○ ○ ○ ○ ○ ○ ○

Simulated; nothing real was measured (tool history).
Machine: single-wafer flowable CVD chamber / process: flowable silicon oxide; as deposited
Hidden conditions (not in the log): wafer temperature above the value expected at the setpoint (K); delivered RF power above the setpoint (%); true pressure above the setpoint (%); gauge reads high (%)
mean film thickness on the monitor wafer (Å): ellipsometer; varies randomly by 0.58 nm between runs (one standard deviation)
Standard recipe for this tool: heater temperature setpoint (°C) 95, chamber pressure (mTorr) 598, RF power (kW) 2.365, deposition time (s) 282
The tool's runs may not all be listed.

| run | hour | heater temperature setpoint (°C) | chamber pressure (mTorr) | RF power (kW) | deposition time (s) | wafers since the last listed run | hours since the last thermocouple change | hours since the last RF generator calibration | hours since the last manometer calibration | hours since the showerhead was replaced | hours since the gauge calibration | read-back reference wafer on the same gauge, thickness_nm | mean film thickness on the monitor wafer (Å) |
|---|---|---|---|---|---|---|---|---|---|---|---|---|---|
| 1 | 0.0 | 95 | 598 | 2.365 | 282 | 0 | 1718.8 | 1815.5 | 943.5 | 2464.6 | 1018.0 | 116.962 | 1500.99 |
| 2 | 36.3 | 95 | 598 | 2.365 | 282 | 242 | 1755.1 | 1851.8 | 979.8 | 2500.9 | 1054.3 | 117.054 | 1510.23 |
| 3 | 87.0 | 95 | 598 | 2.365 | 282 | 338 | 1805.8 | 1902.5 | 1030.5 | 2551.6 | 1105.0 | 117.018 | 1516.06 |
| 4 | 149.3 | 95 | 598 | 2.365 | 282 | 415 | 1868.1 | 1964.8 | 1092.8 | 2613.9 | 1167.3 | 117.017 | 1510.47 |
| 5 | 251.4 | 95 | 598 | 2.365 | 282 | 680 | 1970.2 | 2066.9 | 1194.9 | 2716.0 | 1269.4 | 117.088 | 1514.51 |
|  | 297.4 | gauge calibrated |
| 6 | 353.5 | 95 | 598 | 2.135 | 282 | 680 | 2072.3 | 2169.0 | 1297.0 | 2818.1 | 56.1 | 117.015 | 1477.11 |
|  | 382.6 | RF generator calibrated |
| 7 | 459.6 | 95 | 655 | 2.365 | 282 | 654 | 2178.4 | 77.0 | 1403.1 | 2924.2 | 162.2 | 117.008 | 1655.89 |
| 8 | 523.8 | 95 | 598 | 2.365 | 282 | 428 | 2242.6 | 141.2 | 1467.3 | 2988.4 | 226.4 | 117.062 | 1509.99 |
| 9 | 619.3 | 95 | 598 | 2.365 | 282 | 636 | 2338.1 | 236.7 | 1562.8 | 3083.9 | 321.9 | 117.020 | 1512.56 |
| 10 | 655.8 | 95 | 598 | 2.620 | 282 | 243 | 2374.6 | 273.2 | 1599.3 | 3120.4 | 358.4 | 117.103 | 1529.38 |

○ ○ ○ ○ ○ ○ ○

** Exercise **
Copy the material above word for word, taking the first line, the line containing "Standard recipe for", and every line between them, and nothing else.

** Answer section **
Simulated; nothing real was measured (tool history).
Machine: single-wafer flowable CVD chamber / process: flowable silicon oxide; as deposited
Hidden conditions (not in the log): wafer temperature above the value expected at the setpoint (K); delivered RF power above the setpoint (%); true pressure above the setpoint (%); gauge reads high (%)
mean film thickness on the monitor wafer (Å): ellipsometer; varies randomly by 0.58 nm between runs (one standard deviation)
Standard recipe for this tool: heater temperature setpoint (°C) 95, chamber pressure (mTorr) 598, RF power (kW) 2.365, deposition time (s) 282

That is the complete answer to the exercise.